• _PROVIDED MATERIAL_:
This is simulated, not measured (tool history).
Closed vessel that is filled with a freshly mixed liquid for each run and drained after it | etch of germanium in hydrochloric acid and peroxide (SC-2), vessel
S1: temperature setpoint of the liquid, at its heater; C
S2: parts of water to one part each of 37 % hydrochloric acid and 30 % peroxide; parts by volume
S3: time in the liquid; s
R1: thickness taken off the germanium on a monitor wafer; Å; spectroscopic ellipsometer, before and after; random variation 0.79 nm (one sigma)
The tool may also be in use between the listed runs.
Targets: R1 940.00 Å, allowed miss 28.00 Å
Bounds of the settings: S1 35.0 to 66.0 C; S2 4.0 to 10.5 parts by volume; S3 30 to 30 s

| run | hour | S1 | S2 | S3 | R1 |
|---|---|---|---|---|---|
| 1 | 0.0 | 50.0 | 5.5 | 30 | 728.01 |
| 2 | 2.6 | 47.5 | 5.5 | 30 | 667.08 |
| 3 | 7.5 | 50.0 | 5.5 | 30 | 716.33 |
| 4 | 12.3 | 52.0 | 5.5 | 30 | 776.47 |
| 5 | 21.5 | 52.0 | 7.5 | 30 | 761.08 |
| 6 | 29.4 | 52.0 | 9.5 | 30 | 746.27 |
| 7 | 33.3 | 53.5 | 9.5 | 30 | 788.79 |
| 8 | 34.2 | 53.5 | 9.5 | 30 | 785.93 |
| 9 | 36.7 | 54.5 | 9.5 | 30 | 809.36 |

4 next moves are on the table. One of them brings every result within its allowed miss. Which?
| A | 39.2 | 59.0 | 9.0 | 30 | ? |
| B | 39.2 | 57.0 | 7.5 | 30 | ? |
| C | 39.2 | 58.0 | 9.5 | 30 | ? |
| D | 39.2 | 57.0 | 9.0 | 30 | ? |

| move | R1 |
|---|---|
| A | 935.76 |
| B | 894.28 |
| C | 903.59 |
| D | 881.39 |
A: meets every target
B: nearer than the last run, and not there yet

• _WORK REQUEST_:
Starting with the first line of the listing above, copy each line exactly until you have copied the line containing "30 | 776.47 |". Stop there.

• _EXPECTED ANSWER_:
This is simulated, not measured (tool history).
Closed vessel that is filled with a freshly mixed liquid for each run and drained after it | etch of germanium in hydrochloric acid and peroxide (SC-2), vessel
S1: temperature setpoint of the liquid, at its heater; C
S2: parts of water to one part each of 37 % hydrochloric acid and 30 % peroxide; parts by volume
S3: time in the liquid; s
R1: thickness taken off the germanium on a monitor wafer; Å; spectroscopic ellipsometer, before and after; random variation 0.79 nm (one sigma)
The tool may also be in use between the listed runs.
Targets: R1 940.00 Å, allowed miss 28.00 Å
Bounds of the settings: S1 35.0 to 66.0 C; S2 4.0 to 10.5 parts by volume; S3 30 to 30 s

| run | hour | S1 | S2 | S3 | R1 |
|---|---|---|---|---|---|
| 1 | 0.0 | 50.0 | 5.5 | 30 | 728.01 |
| 2 | 2.6 | 47.5 | 5.5 | 30 | 667.08 |
| 3 | 7.5 | 50.0 | 5.5 | 30 | 716.33 |
| 4 | 12.3 | 52.0 | 5.5 | 30 | 776.47 |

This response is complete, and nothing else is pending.